☆ ☆ ☆

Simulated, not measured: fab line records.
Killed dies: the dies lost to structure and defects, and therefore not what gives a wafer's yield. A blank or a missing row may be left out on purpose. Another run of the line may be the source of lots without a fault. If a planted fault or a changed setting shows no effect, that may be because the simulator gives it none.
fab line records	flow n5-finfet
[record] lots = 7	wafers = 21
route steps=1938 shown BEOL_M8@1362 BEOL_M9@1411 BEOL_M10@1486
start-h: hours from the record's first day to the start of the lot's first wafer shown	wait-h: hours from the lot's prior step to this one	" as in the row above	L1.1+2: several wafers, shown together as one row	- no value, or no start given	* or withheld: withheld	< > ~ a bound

☆ ☆ ☆

Could the data above be returned exactly as it stands?

Simulated, not measured: fab line records.
Killed dies: the dies lost to structure and defects, and therefore not what gives a wafer's yield. A blank or a missing row may be left out on purpose. Another run of the line may be the source of lots without a fault. If a planted fault or a changed setting shows no effect, that may be because the simulator gives it none.
fab line records	flow n5-finfet
[record] lots = 7	wafers = 21
route steps=1938 shown BEOL_M8@1362 BEOL_M9@1411 BEOL_M10@1486
start-h: hours from the record's first day to the start of the lot's first wafer shown	wait-h: hours from the lot's prior step to this one	" as in the row above	L1.1+2: several wafers, shown together as one row	- no value, or no start given	* or withheld: withheld	< > ~ a bound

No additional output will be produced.